### Exercise data
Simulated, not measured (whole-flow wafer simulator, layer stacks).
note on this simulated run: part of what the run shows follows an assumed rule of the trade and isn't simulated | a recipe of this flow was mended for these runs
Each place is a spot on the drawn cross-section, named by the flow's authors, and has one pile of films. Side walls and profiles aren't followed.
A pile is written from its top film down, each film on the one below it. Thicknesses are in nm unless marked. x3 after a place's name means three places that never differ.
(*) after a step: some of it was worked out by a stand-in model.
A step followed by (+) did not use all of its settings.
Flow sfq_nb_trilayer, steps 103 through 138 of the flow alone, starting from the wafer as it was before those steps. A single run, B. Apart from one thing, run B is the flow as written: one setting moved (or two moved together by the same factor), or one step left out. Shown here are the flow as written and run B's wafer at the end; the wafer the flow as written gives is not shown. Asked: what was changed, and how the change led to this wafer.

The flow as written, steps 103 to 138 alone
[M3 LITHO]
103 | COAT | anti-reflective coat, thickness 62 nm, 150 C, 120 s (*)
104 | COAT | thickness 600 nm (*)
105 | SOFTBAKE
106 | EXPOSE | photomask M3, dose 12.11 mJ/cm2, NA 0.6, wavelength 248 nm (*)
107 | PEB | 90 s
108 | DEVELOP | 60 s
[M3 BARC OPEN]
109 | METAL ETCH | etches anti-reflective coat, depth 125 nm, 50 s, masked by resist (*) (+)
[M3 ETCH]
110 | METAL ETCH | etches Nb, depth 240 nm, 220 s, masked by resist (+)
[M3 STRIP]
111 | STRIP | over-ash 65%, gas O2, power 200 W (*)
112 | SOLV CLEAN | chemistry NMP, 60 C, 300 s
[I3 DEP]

### Assignment
Restating the data word for word is the whole task.

### Task answer
Simulated, not measured (whole-flow wafer simulator, layer stacks).
note on this simulated run: part of what the run shows follows an assumed rule of the trade and isn't simulated | a recipe of this flow was mended for these runs
Each place is a spot on the drawn cross-section, named by the flow's authors, and has one pile of films. Side walls and profiles aren't followed.
A pile is written from its top film down, each film on the one below it. Thicknesses are in nm unless marked. x3 after a place's name means three places that never differ.
(*) after a step: some of it was worked out by a stand-in model.
A step followed by (+) did not use all of its settings.
Flow sfq_nb_trilayer, steps 103 through 138 of the flow alone, starting from the wafer as it was before those steps. A single run, B. Apart from one thing, run B is the flow as written: one setting moved (or two moved together by the same factor), or one step left out. Shown here are the flow as written and run B's wafer at the end; the wafer the flow as written gives is not shown. Asked: what was changed, and how the change led to this wafer.

The flow as written, steps 103 to 138 alone
[M3 LITHO]
103 | COAT | anti-reflective coat, thickness 62 nm, 150 C, 120 s (*)
104 | COAT | thickness 600 nm (*)
105 | SOFTBAKE
106 | EXPOSE | photomask M3, dose 12.11 mJ/cm2, NA 0.6, wavelength 248 nm (*)
107 | PEB | 90 s
108 | DEVELOP | 60 s
[M3 BARC OPEN]
109 | METAL ETCH | etches anti-reflective coat, depth 125 nm, 50 s, masked by resist (*) (+)
[M3 ETCH]
110 | METAL ETCH | etches Nb, depth 240 nm, 220 s, masked by resist (+)
[M3 STRIP]
111 | STRIP | over-ash 65%, gas O2, power 200 W (*)
112 | SOLV CLEAN | chemistry NMP, 60 C, 300 s
[I3 DEP]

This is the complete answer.